▶ [Extracted information]:
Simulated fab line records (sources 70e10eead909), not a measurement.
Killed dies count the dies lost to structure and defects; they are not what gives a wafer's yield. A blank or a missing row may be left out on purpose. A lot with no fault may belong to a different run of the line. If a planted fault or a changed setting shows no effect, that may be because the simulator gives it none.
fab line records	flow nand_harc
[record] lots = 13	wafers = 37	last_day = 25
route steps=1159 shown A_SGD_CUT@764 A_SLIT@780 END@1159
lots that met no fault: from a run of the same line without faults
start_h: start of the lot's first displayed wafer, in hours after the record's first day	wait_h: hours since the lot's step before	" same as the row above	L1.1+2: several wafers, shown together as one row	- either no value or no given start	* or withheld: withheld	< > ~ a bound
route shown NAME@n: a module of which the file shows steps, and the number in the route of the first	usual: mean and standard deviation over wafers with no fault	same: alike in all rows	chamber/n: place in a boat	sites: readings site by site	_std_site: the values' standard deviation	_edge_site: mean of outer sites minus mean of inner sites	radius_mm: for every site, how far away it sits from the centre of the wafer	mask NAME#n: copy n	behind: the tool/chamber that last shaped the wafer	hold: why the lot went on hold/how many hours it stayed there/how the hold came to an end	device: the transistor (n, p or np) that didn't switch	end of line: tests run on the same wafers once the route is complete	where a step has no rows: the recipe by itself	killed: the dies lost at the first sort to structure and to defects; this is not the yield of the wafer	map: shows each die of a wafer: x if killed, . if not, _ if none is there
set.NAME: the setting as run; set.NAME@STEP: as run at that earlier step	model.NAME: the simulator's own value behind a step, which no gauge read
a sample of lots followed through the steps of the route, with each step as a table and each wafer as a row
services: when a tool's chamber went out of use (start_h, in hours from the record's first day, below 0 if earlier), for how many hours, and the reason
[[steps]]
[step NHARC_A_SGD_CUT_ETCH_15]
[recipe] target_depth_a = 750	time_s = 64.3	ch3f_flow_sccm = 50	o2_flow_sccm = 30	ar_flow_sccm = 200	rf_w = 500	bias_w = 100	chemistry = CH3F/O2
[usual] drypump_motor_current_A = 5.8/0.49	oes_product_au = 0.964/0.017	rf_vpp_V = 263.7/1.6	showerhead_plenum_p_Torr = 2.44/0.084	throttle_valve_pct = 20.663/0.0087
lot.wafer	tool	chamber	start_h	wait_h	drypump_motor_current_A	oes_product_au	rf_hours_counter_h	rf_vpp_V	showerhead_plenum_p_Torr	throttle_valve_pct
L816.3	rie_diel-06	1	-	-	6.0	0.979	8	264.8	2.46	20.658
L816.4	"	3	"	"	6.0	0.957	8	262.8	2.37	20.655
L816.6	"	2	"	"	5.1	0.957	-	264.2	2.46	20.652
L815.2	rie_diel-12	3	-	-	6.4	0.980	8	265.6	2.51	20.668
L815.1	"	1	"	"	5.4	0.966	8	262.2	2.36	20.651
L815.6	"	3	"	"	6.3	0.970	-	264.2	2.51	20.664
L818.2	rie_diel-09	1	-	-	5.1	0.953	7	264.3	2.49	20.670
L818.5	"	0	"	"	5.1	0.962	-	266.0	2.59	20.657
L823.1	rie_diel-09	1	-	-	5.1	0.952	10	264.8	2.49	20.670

▶ [Exercise]:
Among the lines above, find the one with "route steps=1159 shown" and the one with "start_h: start of". Quote both and everything between them, exactly.

▶ [Solution]:
route steps=1159 shown A_SGD_CUT@764 A_SLIT@780 END@1159
lots that met no fault: from a run of the same line without faults
start_h: start of the lot's first displayed wafer, in hours after the record's first day	wait_h: hours since the lot's step before	" same as the row above	L1.1+2: several wafers, shown together as one row	- either no value or no given start	* or withheld: withheld	< > ~ a bound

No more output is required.